### DATASET ENTRIES
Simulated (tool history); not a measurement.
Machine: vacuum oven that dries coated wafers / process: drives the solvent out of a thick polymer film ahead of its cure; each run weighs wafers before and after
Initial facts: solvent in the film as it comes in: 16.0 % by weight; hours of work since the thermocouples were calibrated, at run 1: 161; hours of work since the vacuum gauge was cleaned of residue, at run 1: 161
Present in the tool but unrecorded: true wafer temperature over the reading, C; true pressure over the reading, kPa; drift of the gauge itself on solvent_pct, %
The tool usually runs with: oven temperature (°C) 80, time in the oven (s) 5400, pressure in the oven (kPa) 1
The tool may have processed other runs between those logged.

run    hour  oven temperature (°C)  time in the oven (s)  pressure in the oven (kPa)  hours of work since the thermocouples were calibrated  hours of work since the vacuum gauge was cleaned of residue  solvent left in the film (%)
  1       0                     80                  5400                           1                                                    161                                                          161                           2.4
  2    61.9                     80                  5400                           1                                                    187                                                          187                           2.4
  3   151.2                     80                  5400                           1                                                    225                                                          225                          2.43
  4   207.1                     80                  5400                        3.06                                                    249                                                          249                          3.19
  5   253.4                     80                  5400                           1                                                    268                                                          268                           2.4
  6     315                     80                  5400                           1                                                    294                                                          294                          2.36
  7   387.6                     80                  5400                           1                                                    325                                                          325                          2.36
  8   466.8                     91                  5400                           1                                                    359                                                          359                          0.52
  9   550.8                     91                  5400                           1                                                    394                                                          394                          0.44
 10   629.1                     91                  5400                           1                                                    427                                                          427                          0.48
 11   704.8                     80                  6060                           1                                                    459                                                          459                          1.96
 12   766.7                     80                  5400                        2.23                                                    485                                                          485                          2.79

### REQUIREMENT
Every line above should be retyped exactly as given.

### ANSWER SECTION
Simulated (tool history); not a measurement.
Machine: vacuum oven that dries coated wafers / process: drives the solvent out of a thick polymer film ahead of its cure; each run weighs wafers before and after
Initial facts: solvent in the film as it comes in: 16.0 % by weight; hours of work since the thermocouples were calibrated, at run 1: 161; hours of work since the vacuum gauge was cleaned of residue, at run 1: 161
Present in the tool but unrecorded: true wafer temperature over the reading, C; true pressure over the reading, kPa; drift of the gauge itself on solvent_pct, %
The tool usually runs with: oven temperature (°C) 80, time in the oven (s) 5400, pressure in the oven (kPa) 1
The tool may have processed other runs between those logged.

run    hour  oven temperature (°C)  time in the oven (s)  pressure in the oven (kPa)  hours of work since the thermocouples were calibrated  hours of work since the vacuum gauge was cleaned of residue  solvent left in the film (%)
  1       0                     80                  5400                           1                                                    161                                                          161                           2.4
  2    61.9                     80                  5400                           1                                                    187                                                          187                           2.4
  3   151.2                     80                  5400                           1                                                    225                                                          225                          2.43
  4   207.1                     80                  5400                        3.06                                                    249                                                          249                          3.19
  5   253.4                     80                  5400                           1                                                    268                                                          268                           2.4
  6     315                     80                  5400                           1                                                    294                                                          294                          2.36
  7   387.6                     80                  5400                           1                                                    325                                                          325                          2.36
  8   466.8                     91                  5400                           1                                                    359                                                          359                          0.52
  9   550.8                     91                  5400                           1                                                    394                                                          394                          0.44
 10   629.1                     91                  5400                           1                                                    427                                                          427                          0.48
 11   704.8                     80                  6060                           1                                                    459                                                          459                          1.96
 12   766.7                     80                  5400                        2.23                                                    485                                                          485                          2.79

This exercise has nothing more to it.